- _ACTIVITY_: Two lines below mark the span: the one containing "B: moves away" and the one containing "The simulation ignores: wear". Set down both, plus every line between, exactly as they stand, and nothing else.

#### RECORD EXCERPTS ####
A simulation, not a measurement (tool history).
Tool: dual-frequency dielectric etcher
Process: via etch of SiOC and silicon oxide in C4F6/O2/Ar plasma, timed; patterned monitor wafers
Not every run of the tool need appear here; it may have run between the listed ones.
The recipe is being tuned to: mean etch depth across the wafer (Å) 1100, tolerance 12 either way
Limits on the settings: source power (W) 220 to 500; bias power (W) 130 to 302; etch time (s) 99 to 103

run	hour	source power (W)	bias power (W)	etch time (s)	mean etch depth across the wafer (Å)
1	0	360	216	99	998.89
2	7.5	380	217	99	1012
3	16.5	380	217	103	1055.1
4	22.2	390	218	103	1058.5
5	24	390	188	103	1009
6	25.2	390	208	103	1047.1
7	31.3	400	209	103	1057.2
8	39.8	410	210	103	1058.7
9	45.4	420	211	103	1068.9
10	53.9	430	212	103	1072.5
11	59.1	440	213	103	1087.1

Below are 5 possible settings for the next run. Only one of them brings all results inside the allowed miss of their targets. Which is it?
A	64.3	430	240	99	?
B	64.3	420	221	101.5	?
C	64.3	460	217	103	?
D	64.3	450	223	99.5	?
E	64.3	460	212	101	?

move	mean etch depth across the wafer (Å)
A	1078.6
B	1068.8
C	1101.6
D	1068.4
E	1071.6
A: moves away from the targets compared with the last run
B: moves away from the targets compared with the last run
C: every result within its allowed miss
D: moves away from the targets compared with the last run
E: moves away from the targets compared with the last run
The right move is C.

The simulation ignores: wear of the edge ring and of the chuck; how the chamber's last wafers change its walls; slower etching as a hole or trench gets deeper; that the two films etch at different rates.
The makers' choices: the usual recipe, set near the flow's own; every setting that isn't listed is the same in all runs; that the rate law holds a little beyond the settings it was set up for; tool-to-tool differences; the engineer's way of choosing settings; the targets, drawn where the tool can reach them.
####

- _SOLUTION_:
B: moves away from the targets compared with the last run
C: every result within its allowed miss
D: moves away from the targets compared with the last run
E: moves away from the targets compared with the last run
The right move is C.

The simulation ignores: wear of the edge ring and of the chuck; how the chamber's last wafers change its walls; slower etching as a hole or trench gets deeper; that the two films etch at different rates.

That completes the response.